· · · · ·

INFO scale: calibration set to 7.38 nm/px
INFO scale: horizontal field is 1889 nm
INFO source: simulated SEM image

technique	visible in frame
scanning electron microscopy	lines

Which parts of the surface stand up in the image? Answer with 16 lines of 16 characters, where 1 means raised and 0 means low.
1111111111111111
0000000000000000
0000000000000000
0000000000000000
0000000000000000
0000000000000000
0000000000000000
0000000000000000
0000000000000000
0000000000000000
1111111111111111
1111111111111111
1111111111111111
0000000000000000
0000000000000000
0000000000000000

· · · · ·

■ WORK ORDER ■
Transcribe every record above exactly as it appears.

■ EXERCISE ANSWER ■
INFO scale: calibration set to 7.38 nm/px
INFO scale: horizontal field is 1889 nm
INFO source: simulated SEM image

technique	visible in frame
scanning electron microscopy	lines

Which parts of the surface stand up in the image? Answer with 16 lines of 16 characters, where 1 means raised and 0 means low.
1111111111111111
0000000000000000
0000000000000000
0000000000000000
0000000000000000
0000000000000000
0000000000000000
0000000000000000
0000000000000000
0000000000000000
1111111111111111
1111111111111111
1111111111111111
0000000000000000
0000000000000000
0000000000000000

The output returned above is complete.